ACTIVITY:
Copy exactly the lines from the start of the data below through the one that carries "read on which", and only those.

EXCERPTED RECORDS:
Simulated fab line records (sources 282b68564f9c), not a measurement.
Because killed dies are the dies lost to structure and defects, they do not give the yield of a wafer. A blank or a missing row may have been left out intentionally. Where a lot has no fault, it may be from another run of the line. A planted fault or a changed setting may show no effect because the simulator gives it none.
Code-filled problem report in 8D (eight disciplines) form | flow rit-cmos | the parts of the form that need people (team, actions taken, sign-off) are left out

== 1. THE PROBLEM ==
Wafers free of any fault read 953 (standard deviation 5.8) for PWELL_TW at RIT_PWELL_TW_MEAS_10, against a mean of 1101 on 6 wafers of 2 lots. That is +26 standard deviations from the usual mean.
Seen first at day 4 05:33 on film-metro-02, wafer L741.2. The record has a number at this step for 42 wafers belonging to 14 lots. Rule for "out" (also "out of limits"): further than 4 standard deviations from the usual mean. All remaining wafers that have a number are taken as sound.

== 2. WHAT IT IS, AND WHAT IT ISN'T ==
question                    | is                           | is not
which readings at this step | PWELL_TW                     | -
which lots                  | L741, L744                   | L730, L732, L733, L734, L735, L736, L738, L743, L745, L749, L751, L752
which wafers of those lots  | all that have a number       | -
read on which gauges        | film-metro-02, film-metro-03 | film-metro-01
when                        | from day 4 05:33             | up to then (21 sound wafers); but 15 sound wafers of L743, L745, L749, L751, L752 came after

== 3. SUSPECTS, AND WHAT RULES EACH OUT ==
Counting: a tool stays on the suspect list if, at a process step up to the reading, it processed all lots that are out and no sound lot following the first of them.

YOUR SOLUTION:
Simulated fab line records (sources 282b68564f9c), not a measurement.
Because killed dies are the dies lost to structure and defects, they do not give the yield of a wafer. A blank or a missing row may have been left out intentionally. Where a lot has no fault, it may be from another run of the line. A planted fault or a changed setting may show no effect because the simulator gives it none.
Code-filled problem report in 8D (eight disciplines) form | flow rit-cmos | the parts of the form that need people (team, actions taken, sign-off) are left out

== 1. THE PROBLEM ==
Wafers free of any fault read 953 (standard deviation 5.8) for PWELL_TW at RIT_PWELL_TW_MEAS_10, against a mean of 1101 on 6 wafers of 2 lots. That is +26 standard deviations from the usual mean.
Seen first at day 4 05:33 on film-metro-02, wafer L741.2. The record has a number at this step for 42 wafers belonging to 14 lots. Rule for "out" (also "out of limits"): further than 4 standard deviations from the usual mean. All remaining wafers that have a number are taken as sound.

== 2. WHAT IT IS, AND WHAT IT ISN'T ==
question                    | is                           | is not
which readings at this step | PWELL_TW                     | -
which lots                  | L741, L744                   | L730, L732, L733, L734, L735, L736, L738, L743, L745, L749, L751, L752
which wafers of those lots  | all that have a number       | -
read on which gauges        | film-metro-02, film-metro-03 | film-metro-01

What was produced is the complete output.